WORK INSTRUCTION: Only those lines running from the start of the listing below through the line that holds "I1: thickness of the incoming film, nm" are to be written out, exactly and in full.

============

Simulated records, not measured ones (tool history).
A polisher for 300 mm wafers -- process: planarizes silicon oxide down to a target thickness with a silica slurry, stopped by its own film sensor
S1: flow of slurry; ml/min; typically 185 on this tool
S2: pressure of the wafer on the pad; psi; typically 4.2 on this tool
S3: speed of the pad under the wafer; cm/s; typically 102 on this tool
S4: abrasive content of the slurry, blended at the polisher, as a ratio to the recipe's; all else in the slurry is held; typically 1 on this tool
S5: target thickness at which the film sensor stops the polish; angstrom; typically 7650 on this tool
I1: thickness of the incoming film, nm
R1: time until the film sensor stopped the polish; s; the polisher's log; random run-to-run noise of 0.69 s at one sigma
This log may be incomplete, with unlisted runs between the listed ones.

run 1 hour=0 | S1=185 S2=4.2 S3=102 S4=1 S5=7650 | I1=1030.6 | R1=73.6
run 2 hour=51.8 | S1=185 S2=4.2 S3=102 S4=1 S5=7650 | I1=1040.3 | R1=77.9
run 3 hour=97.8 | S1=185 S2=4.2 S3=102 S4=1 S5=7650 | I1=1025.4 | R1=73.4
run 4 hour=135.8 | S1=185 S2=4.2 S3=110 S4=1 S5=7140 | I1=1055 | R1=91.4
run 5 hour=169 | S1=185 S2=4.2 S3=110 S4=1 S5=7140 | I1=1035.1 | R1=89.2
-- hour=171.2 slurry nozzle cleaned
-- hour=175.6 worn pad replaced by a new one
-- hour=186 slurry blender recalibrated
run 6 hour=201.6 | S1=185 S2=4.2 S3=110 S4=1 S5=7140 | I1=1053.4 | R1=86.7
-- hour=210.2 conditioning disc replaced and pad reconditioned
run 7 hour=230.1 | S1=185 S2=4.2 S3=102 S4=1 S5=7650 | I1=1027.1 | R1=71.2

============

TASK ANSWER:
Simulated records, not measured ones (tool history).
A polisher for 300 mm wafers -- process: planarizes silicon oxide down to a target thickness with a silica slurry, stopped by its own film sensor
S1: flow of slurry; ml/min; typically 185 on this tool
S2: pressure of the wafer on the pad; psi; typically 4.2 on this tool
S3: speed of the pad under the wafer; cm/s; typically 102 on this tool
S4: abrasive content of the slurry, blended at the polisher, as a ratio to the recipe's; all else in the slurry is held; typically 1 on this tool
S5: target thickness at which the film sensor stops the polish; angstrom; typically 7650 on this tool
I1: thickness of the incoming film, nm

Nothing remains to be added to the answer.